◆ Extracted information ◆
[Start of Attachment]

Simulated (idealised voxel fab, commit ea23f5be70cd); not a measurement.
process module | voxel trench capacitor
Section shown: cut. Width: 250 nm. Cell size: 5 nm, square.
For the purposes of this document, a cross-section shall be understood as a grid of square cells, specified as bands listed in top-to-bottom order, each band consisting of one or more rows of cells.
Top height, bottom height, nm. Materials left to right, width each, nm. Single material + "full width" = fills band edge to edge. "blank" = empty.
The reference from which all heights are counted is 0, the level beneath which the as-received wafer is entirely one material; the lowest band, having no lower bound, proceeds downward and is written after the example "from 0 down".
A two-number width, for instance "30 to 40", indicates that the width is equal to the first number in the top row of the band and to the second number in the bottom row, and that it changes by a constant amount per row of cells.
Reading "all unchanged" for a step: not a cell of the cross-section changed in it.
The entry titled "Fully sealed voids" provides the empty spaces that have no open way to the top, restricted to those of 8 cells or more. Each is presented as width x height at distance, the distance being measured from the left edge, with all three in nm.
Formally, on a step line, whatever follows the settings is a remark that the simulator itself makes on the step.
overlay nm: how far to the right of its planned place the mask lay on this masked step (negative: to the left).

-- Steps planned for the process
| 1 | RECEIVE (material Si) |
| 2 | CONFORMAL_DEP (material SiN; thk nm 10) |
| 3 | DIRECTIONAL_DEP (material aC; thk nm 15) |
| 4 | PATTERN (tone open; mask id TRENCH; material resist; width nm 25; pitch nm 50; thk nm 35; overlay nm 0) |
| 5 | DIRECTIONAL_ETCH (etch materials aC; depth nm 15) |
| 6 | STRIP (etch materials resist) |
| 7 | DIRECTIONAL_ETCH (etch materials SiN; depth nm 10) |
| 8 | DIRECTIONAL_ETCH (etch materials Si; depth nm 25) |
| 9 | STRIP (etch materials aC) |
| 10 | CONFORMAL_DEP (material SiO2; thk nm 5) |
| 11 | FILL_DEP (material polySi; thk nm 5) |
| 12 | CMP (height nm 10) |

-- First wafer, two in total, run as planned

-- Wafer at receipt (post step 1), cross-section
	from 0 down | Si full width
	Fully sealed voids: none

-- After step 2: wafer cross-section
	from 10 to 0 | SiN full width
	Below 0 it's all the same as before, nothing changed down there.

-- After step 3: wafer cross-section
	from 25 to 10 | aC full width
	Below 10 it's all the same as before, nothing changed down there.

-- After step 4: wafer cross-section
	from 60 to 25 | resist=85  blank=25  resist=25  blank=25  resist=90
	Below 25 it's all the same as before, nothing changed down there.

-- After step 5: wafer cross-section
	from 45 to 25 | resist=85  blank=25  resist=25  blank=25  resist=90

[End of Attachment]

◆ Work task ◆
Restate word for word the lines above, beginning at the first one and ending at the line that carries "changed in it.".

◆ Answer space ◆
Simulated (idealised voxel fab, commit ea23f5be70cd); not a measurement.
process module | voxel trench capacitor
Section shown: cut. Width: 250 nm. Cell size: 5 nm, square.
For the purposes of this document, a cross-section shall be understood as a grid of square cells, specified as bands listed in top-to-bottom order, each band consisting of one or more rows of cells.
Top height, bottom height, nm. Materials left to right, width each, nm. Single material + "full width" = fills band edge to edge. "blank" = empty.
The reference from which all heights are counted is 0, the level beneath which the as-received wafer is entirely one material; the lowest band, having no lower bound, proceeds downward and is written after the example "from 0 down".
A two-number width, for instance "30 to 40", indicates that the width is equal to the first number in the top row of the band and to the second number in the bottom row, and that it changes by a constant amount per row of cells.
Reading "all unchanged" for a step: not a cell of the cross-section changed in it.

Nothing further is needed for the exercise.